§ Assignment
Produce an exact copy of the listing.

---------------
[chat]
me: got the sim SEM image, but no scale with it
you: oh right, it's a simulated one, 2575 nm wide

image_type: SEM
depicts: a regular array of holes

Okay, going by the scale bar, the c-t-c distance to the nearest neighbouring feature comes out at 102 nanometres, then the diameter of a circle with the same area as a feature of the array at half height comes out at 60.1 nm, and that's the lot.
---------------

§ Exercise output
[chat]
me: got the sim SEM image, but no scale with it
you: oh right, it's a simulated one, 2575 nm wide

image_type: SEM
depicts: a regular array of holes

Okay, going by the scale bar, the c-t-c distance to the nearest neighbouring feature comes out at 102 nanometres, then the diameter of a circle with the same area as a feature of the array at half height comes out at 60.1 nm, and that's the lot.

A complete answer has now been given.